### STORED DATA ###

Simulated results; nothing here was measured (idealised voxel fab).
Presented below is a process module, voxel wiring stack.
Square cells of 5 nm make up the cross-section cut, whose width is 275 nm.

###

• [ACTIVITY]
Please transcribe the listing in full. Keep each line exact.

• [YOUR RESPONSE]
Simulated results; nothing here was measured (idealised voxel fab).
Presented below is a process module, voxel wiring stack.
Square cells of 5 nm make up the cross-section cut, whose width is 275 nm.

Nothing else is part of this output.